(Requirement) When you print the records, keep every line identical to the original.

(Data for analysis)
----------
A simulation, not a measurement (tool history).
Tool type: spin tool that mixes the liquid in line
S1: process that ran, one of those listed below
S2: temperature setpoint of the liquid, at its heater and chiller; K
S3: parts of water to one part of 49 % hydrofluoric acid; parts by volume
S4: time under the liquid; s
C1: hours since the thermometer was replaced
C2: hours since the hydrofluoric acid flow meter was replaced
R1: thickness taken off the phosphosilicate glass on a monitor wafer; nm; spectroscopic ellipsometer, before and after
----------

(Exercise solution)
A simulation, not a measurement (tool history).
Tool type: spin tool that mixes the liquid in line
S1: process that ran, one of those listed below
S2: temperature setpoint of the liquid, at its heater and chiller; K
S3: parts of water to one part of 49 % hydrofluoric acid; parts by volume
S4: time under the liquid; s
C1: hours since the thermometer was replaced
C2: hours since the hydrofluoric acid flow meter was replaced
R1: thickness taken off the phosphosilicate glass on a monitor wafer; nm; spectroscopic ellipsometer, before and after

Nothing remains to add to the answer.